▶ Work item:
Within the material below, locate the line with "Just so we're" and the line with "Heights from 0", then return those two lines and all lines between them, exactly as written.

▶ Data supplied:
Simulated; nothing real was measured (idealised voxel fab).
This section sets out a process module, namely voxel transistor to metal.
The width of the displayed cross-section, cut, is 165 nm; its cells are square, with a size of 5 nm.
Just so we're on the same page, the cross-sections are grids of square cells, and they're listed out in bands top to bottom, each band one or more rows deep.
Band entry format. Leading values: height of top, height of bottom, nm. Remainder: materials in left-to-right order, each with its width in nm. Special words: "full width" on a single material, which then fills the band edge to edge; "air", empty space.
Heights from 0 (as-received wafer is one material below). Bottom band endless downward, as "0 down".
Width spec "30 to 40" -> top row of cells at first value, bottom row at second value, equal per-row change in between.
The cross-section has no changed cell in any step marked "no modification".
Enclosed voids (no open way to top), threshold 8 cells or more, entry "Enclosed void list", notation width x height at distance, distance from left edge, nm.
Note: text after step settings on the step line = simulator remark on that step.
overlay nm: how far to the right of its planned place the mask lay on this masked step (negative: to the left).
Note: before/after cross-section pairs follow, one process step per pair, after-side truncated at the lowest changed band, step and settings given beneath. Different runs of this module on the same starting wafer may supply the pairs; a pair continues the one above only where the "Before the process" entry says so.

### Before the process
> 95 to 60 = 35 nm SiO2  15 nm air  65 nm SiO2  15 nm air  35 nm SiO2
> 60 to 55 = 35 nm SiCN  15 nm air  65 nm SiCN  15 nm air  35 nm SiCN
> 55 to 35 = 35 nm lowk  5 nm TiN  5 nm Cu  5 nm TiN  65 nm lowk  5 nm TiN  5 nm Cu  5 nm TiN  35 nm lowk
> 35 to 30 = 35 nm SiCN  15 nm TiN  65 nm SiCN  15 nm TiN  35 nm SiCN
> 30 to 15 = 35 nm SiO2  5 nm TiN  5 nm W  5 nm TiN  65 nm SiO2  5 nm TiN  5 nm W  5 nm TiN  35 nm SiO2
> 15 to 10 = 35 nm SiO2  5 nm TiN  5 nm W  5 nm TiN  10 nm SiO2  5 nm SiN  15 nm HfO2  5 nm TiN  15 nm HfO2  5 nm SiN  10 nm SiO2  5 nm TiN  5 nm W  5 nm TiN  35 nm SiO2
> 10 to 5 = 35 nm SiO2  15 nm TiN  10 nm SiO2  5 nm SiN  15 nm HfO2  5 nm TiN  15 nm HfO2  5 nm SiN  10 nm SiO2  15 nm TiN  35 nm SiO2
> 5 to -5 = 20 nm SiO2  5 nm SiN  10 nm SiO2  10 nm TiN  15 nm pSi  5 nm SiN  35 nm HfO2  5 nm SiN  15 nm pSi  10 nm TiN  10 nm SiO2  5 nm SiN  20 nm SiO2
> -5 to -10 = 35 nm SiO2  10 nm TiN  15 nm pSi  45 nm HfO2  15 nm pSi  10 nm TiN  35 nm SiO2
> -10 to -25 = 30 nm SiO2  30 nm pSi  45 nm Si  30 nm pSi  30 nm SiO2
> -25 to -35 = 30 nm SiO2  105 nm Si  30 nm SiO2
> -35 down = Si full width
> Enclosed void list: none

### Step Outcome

▶ Exercise response:
Just so we're on the same page, the cross-sections are grids of square cells, and they're listed out in bands top to bottom, each band one or more rows deep.
Band entry format. Leading values: height of top, height of bottom, nm. Remainder: materials in left-to-right order, each with its width in nm. Special words: "full width" on a single material, which then fills the band edge to edge; "air", empty space.
Heights from 0 (as-received wafer is one material below). Bottom band endless downward, as "0 down".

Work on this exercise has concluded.